#### [WORK REQUEST]
Line by line, retype the material below exactly, from its first line up to and including the one holding "Because killed dies".

#### [PROVIDED RECORDS]
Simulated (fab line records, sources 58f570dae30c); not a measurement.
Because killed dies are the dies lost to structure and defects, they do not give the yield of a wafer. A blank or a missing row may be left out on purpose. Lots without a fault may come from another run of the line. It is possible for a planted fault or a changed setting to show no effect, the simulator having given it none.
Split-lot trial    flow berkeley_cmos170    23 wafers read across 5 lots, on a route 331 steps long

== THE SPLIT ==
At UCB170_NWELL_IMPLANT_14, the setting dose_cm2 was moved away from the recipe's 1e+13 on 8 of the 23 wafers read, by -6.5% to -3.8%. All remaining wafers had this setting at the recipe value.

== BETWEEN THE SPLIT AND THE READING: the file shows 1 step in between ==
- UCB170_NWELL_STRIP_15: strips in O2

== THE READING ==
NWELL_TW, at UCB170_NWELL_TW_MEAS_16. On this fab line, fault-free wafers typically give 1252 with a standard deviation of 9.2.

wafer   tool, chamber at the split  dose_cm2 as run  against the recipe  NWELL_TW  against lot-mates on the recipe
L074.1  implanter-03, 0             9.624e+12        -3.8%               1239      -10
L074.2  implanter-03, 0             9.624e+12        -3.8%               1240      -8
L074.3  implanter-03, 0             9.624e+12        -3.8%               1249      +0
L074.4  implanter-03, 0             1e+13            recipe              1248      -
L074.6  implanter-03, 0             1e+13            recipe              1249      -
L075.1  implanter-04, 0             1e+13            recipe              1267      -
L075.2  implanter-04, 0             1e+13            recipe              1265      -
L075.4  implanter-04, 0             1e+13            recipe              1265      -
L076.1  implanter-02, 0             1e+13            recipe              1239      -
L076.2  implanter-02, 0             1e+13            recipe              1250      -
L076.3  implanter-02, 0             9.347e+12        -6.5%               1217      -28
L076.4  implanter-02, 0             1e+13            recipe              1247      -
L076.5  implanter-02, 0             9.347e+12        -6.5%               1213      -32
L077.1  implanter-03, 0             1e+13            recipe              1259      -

#### [ANSWER SECTION]
Simulated (fab line records, sources 58f570dae30c); not a measurement.
Because killed dies are the dies lost to structure and defects, they do not give the yield of a wafer. A blank or a missing row may be left out on purpose. Lots without a fault may come from another run of the line. It is possible for a planted fault or a changed setting to show no effect, the simulator having given it none.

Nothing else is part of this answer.